ASSIGNMENT: Keep to one stretch of the data below, the lines from the one with "C: moves away" up to and including the one with "E: moves away", and return that stretch exactly.

STUDY MATERIAL Start Marker
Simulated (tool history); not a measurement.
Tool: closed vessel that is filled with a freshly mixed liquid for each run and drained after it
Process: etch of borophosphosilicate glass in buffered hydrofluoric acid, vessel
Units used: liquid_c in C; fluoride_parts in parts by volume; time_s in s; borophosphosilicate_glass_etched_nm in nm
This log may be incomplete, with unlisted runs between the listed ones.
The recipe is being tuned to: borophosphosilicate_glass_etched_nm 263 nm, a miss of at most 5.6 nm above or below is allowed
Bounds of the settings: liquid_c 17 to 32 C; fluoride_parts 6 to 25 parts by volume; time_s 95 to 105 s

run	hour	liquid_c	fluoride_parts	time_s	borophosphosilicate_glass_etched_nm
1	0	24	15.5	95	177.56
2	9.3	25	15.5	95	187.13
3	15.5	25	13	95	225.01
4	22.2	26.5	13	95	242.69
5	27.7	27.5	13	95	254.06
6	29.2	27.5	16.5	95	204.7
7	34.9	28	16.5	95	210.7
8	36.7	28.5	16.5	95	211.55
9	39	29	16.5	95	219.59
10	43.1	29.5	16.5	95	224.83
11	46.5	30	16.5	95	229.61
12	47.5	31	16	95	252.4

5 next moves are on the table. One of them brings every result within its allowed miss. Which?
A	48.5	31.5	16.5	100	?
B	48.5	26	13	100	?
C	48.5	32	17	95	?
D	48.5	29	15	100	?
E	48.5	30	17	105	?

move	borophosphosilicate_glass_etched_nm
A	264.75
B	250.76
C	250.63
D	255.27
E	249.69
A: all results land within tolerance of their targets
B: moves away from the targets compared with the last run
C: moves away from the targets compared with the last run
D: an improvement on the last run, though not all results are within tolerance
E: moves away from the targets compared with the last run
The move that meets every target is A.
STUDY MATERIAL End Marker

EXERCISE RESULT:
C: moves away from the targets compared with the last run
D: an improvement on the last run, though not all results are within tolerance
E: moves away from the targets compared with the last run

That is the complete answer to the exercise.